**Given data:**
%%

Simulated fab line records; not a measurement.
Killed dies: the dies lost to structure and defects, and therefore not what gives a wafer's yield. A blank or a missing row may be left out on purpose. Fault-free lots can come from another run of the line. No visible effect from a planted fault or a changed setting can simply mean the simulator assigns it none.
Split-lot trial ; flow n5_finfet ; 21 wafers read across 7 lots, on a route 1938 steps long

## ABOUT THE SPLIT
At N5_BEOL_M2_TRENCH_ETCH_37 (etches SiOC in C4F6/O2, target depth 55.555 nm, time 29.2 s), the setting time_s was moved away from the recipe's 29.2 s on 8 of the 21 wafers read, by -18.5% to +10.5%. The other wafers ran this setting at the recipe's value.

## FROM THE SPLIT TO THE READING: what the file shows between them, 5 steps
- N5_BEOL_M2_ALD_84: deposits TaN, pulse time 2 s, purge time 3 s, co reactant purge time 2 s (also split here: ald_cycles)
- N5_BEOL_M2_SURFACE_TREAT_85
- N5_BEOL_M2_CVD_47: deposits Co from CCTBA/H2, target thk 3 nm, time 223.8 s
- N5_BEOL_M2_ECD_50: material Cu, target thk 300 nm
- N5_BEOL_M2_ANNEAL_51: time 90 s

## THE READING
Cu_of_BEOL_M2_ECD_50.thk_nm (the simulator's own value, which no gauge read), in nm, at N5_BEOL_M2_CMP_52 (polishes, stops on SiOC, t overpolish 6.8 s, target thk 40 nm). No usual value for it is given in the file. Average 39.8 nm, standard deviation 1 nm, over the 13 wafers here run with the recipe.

%%

**Brief:**
In the listing above, find the line with "- N5_BEOL_M2_ECD_50: material" and the line with "## THE READING", then print exactly those lines and every line between them.

**Written answer:**
- N5_BEOL_M2_ECD_50: material Cu, target thk 300 nm
- N5_BEOL_M2_ANNEAL_51: time 90 s

## THE READING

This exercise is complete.